Brief: Where the line with "A width such" appears below, start writing out lines exactly, and finish with the line with "1 op RECEIVE | material Si", which is included; write out nothing else.

Information given:
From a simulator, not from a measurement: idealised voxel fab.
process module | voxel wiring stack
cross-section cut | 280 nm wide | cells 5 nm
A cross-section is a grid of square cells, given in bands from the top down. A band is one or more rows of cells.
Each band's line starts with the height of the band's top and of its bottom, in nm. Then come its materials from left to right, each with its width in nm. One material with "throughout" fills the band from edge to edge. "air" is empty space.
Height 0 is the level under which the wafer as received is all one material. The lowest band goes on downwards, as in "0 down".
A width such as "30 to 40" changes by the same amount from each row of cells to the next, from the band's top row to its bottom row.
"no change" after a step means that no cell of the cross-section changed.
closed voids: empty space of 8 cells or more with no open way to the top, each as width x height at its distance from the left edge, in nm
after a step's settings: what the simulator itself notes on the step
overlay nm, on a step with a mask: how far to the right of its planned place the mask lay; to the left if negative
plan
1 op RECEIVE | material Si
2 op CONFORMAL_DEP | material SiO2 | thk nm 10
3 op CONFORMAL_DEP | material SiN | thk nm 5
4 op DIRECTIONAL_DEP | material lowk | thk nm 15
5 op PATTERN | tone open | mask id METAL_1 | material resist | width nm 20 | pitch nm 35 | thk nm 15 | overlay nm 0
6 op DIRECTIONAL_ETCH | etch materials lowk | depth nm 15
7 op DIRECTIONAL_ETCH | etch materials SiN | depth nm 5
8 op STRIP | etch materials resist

Exercise solution:
A width such as "30 to 40" changes by the same amount from each row of cells to the next, from the band's top row to its bottom row.
"no change" after a step means that no cell of the cross-section changed.
closed voids: empty space of 8 cells or more with no open way to the top, each as width x height at its distance from the left edge, in nm
after a step's settings: what the simulator itself notes on the step
overlay nm, on a step with a mask: how far to the right of its planned place the mask lay; to the left if negative
plan
1 op RECEIVE | material Si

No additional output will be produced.